* [Requirement] Below this line is the material. Write out only its lines from the one containing "L594,day 39 15:17,overlay-02,-11 -6 -2" through the one containing "L594,day 39 16:22,film-metro-04,0.899", both kept, exactly.

╔══
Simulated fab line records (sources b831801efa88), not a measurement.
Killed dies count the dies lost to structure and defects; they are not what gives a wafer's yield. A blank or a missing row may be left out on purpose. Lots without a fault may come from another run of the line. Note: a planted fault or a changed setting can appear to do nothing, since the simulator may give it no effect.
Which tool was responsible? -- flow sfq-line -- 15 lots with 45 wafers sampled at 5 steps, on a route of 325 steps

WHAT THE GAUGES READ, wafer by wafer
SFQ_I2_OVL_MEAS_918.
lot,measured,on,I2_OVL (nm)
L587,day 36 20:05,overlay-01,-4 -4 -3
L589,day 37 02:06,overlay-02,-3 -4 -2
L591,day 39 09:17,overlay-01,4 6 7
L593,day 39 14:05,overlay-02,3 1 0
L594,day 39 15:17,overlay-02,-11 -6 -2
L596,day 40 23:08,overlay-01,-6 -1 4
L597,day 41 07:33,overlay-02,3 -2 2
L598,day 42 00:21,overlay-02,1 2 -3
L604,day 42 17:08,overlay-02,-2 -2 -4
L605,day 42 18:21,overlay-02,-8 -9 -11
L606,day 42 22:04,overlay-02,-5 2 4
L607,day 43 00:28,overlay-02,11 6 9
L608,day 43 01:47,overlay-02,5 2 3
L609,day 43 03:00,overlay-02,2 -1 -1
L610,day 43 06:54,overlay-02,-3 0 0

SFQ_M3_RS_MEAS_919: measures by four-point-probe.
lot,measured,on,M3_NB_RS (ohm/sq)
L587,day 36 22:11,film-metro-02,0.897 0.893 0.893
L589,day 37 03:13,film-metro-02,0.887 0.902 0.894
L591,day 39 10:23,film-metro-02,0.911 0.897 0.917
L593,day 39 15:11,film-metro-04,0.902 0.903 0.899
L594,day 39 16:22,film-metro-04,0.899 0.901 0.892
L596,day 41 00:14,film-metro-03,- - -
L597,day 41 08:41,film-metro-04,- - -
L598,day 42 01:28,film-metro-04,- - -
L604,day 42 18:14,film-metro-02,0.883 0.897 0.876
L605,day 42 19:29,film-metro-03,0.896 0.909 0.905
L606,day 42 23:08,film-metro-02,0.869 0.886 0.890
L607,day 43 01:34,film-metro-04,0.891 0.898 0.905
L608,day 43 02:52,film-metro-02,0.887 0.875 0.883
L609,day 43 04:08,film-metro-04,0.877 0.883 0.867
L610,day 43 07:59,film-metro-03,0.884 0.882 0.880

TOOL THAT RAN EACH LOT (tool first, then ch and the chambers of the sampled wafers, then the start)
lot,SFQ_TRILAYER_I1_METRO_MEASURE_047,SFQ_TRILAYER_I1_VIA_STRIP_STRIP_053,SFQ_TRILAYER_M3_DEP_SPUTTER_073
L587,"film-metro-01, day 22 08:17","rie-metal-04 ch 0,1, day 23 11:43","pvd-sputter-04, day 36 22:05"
╚══

* [Result]
L594,day 39 15:17,overlay-02,-11 -6 -2
L596,day 40 23:08,overlay-01,-6 -1 4
L597,day 41 07:33,overlay-02,3 -2 2
L598,day 42 00:21,overlay-02,1 2 -3
L604,day 42 17:08,overlay-02,-2 -2 -4
L605,day 42 18:21,overlay-02,-8 -9 -11
L606,day 42 22:04,overlay-02,-5 2 4
L607,day 43 00:28,overlay-02,11 6 9
L608,day 43 01:47,overlay-02,5 2 3
L609,day 43 03:00,overlay-02,2 -1 -1
L610,day 43 06:54,overlay-02,-3 0 0

SFQ_M3_RS_MEAS_919: measures by four-point-probe.
lot,measured,on,M3_NB_RS (ohm/sq)
L587,day 36 22:11,film-metro-02,0.897 0.893 0.893
L589,day 37 03:13,film-metro-02,0.887 0.902 0.894
L591,day 39 10:23,film-metro-02,0.911 0.897 0.917
L593,day 39 15:11,film-metro-04,0.902 0.903 0.899
L594,day 39 16:22,film-metro-04,0.899 0.901 0.892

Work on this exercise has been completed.